Keep only the lines from the top of the listing through the one with "[L0 BARC OPEN]", and reproduce them unaltered.

═════ Data extract ═════

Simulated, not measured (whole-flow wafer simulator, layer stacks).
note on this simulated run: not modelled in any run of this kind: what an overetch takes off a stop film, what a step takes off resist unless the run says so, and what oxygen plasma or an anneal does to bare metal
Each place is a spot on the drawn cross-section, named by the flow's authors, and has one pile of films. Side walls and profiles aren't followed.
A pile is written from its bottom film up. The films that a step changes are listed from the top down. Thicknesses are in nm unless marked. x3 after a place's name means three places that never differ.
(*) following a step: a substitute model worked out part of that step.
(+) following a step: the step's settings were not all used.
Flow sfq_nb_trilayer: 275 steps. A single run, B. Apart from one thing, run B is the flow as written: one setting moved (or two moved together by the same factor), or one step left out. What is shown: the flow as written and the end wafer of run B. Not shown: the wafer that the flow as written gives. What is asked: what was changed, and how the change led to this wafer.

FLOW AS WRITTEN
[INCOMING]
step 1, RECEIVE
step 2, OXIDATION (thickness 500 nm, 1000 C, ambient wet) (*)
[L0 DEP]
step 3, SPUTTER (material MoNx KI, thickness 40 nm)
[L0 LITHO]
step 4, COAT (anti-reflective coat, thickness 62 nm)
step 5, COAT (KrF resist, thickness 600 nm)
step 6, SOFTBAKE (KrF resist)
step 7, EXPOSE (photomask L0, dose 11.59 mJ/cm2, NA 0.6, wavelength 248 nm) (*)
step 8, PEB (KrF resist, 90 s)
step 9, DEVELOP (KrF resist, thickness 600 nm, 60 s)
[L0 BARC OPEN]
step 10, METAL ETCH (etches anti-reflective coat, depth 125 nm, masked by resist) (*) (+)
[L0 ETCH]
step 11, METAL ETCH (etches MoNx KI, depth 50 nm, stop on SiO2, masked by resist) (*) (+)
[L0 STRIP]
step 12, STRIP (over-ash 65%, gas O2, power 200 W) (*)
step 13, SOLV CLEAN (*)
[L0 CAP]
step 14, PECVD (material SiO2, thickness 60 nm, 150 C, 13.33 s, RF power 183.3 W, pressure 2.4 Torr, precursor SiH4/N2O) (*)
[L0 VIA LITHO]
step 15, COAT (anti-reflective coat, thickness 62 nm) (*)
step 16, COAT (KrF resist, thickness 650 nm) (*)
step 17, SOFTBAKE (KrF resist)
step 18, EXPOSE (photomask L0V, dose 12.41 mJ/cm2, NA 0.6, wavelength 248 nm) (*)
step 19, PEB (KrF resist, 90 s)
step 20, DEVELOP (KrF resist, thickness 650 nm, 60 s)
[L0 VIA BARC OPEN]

═════

Exercise response:
Simulated, not measured (whole-flow wafer simulator, layer stacks).
note on this simulated run: not modelled in any run of this kind: what an overetch takes off a stop film, what a step takes off resist unless the run says so, and what oxygen plasma or an anneal does to bare metal
Each place is a spot on the drawn cross-section, named by the flow's authors, and has one pile of films. Side walls and profiles aren't followed.
A pile is written from its bottom film up. The films that a step changes are listed from the top down. Thicknesses are in nm unless marked. x3 after a place's name means three places that never differ.
(*) following a step: a substitute model worked out part of that step.
(+) following a step: the step's settings were not all used.
Flow sfq_nb_trilayer: 275 steps. A single run, B. Apart from one thing, run B is the flow as written: one setting moved (or two moved together by the same factor), or one step left out. What is shown: the flow as written and the end wafer of run B. Not shown: the wafer that the flow as written gives. What is asked: what was changed, and how the change led to this wafer.

FLOW AS WRITTEN
[INCOMING]
step 1, RECEIVE
step 2, OXIDATION (thickness 500 nm, 1000 C, ambient wet) (*)
[L0 DEP]
step 3, SPUTTER (material MoNx KI, thickness 40 nm)
[L0 LITHO]
step 4, COAT (anti-reflective coat, thickness 62 nm)
step 5, COAT (KrF resist, thickness 600 nm)
step 6, SOFTBAKE (KrF resist)
step 7, EXPOSE (photomask L0, dose 11.59 mJ/cm2, NA 0.6, wavelength 248 nm) (*)
step 8, PEB (KrF resist, 90 s)
step 9, DEVELOP (KrF resist, thickness 600 nm, 60 s)
[L0 BARC OPEN]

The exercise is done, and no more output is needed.